# [SOURCE DATA]

....

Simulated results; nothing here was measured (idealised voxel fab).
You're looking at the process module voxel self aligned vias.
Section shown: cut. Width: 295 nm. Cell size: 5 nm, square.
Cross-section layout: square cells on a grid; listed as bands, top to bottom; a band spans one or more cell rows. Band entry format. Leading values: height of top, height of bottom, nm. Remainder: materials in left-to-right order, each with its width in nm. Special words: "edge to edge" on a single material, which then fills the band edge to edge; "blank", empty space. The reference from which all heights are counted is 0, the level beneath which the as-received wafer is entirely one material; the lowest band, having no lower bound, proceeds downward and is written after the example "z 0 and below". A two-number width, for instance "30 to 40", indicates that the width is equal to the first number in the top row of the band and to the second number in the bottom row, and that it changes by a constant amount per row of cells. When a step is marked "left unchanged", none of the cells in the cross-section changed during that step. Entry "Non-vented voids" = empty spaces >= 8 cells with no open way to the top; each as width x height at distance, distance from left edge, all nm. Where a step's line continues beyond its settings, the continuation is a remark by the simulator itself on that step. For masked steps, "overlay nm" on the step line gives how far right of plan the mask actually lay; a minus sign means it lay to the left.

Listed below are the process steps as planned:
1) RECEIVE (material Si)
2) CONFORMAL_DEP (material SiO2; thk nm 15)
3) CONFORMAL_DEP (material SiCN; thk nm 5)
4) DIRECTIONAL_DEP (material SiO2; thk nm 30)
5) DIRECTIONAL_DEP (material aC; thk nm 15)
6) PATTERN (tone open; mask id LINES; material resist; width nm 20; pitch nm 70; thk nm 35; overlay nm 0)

....

# [WORK ITEM]
Reproduce exactly every line that sits between the start of the entries and the line bearing "Section shown: cut.", counting both of those lines.

# [TASK ANSWER]
Simulated results; nothing here was measured (idealised voxel fab).
You're looking at the process module voxel self aligned vias.
Section shown: cut. Width: 295 nm. Cell size: 5 nm, square.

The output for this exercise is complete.